Exercise: With every mark kept, transcribe all of the records.

Supplied records:
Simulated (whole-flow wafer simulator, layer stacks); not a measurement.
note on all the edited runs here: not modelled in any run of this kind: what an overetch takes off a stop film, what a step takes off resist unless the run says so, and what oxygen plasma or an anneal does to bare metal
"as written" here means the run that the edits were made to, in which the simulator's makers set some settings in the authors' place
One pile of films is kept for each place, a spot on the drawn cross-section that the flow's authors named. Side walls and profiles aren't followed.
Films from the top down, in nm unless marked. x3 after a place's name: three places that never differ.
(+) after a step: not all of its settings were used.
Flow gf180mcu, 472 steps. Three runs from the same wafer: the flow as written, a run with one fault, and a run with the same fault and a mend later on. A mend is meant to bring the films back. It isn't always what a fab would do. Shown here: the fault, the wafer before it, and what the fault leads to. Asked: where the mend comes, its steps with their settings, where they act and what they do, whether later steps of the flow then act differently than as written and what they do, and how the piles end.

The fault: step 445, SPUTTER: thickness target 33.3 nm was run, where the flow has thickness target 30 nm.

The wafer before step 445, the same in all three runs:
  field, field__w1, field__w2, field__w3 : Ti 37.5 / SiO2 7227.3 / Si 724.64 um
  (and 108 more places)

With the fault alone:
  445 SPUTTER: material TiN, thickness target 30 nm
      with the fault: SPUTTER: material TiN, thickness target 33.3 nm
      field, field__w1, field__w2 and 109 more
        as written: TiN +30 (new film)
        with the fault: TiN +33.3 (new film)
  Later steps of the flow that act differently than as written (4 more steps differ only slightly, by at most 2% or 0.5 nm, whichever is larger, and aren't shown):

Exercise solution:
Simulated (whole-flow wafer simulator, layer stacks); not a measurement.
note on all the edited runs here: not modelled in any run of this kind: what an overetch takes off a stop film, what a step takes off resist unless the run says so, and what oxygen plasma or an anneal does to bare metal
"as written" here means the run that the edits were made to, in which the simulator's makers set some settings in the authors' place
One pile of films is kept for each place, a spot on the drawn cross-section that the flow's authors named. Side walls and profiles aren't followed.
Films from the top down, in nm unless marked. x3 after a place's name: three places that never differ.
(+) after a step: not all of its settings were used.
Flow gf180mcu, 472 steps. Three runs from the same wafer: the flow as written, a run with one fault, and a run with the same fault and a mend later on. A mend is meant to bring the films back. It isn't always what a fab would do. Shown here: the fault, the wafer before it, and what the fault leads to. Asked: where the mend comes, its steps with their settings, where they act and what they do, whether later steps of the flow then act differently than as written and what they do, and how the piles end.

The fault: step 445, SPUTTER: thickness target 33.3 nm was run, where the flow has thickness target 30 nm.

The wafer before step 445, the same in all three runs:
  field, field__w1, field__w2, field__w3 : Ti 37.5 / SiO2 7227.3 / Si 724.64 um
  (and 108 more places)

With the fault alone:
  445 SPUTTER: material TiN, thickness target 30 nm
      with the fault: SPUTTER: material TiN, thickness target 33.3 nm
      field, field__w1, field__w2 and 109 more
        as written: TiN +30 (new film)
        with the fault: TiN +33.3 (new film)
  Later steps of the flow that act differently than as written (4 more steps differ only slightly, by at most 2% or 0.5 nm, whichever is larger, and aren't shown):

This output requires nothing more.